Listed records Start Marker
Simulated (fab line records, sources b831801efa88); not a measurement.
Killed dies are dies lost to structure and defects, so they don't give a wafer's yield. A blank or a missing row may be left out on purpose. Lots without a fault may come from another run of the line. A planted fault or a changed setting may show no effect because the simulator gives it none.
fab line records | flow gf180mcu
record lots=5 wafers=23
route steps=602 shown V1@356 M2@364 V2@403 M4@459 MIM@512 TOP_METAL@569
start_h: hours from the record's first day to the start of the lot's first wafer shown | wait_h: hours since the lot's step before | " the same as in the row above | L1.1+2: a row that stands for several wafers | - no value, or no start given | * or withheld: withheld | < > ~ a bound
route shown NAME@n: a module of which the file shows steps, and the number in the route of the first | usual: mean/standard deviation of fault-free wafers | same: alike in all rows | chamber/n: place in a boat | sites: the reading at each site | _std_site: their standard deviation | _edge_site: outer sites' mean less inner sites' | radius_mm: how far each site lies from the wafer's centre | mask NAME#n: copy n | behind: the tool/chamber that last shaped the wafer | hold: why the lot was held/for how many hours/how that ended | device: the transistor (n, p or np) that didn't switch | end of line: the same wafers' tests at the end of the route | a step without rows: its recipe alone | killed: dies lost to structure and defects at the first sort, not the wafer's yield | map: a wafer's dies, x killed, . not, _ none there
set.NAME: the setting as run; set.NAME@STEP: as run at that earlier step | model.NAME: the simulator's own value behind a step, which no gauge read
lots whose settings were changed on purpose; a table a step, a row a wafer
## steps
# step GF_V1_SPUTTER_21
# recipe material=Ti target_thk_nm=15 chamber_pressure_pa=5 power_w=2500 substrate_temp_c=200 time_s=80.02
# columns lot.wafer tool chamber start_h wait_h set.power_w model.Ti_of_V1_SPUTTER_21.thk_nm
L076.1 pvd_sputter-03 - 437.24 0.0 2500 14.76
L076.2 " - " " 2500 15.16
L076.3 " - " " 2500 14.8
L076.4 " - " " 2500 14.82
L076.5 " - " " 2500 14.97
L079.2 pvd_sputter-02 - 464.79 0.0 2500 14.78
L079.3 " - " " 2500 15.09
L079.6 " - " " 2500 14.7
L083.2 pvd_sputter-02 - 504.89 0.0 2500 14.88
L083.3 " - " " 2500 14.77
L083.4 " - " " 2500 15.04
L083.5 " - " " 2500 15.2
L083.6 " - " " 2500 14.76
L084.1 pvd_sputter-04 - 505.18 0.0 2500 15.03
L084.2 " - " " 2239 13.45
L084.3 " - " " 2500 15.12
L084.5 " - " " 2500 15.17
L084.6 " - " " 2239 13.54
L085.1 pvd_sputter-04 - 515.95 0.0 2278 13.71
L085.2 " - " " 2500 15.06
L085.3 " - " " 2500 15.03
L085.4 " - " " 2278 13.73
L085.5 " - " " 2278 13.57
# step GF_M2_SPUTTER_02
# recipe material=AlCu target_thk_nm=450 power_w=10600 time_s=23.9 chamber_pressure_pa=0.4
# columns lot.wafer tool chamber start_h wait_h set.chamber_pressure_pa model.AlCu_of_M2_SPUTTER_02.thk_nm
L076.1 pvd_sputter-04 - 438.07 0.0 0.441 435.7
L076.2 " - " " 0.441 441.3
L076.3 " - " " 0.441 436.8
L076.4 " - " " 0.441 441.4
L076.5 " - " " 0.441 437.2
Listed records End Marker

[Exercise] Only the lines from the beginning of the listing through the line containing "start_h: hours from" are wanted, each restated word for word.

[Exercise result]
Simulated (fab line records, sources b831801efa88); not a measurement.
Killed dies are dies lost to structure and defects, so they don't give a wafer's yield. A blank or a missing row may be left out on purpose. Lots without a fault may come from another run of the line. A planted fault or a changed setting may show no effect because the simulator gives it none.
fab line records | flow gf180mcu
record lots=5 wafers=23
route steps=602 shown V1@356 M2@364 V2@403 M4@459 MIM@512 TOP_METAL@569
start_h: hours from the record's first day to the start of the lot's first wafer shown | wait_h: hours since the lot's step before | " the same as in the row above | L1.1+2: a row that stands for several wafers | - no value, or no start given | * or withheld: withheld | < > ~ a bound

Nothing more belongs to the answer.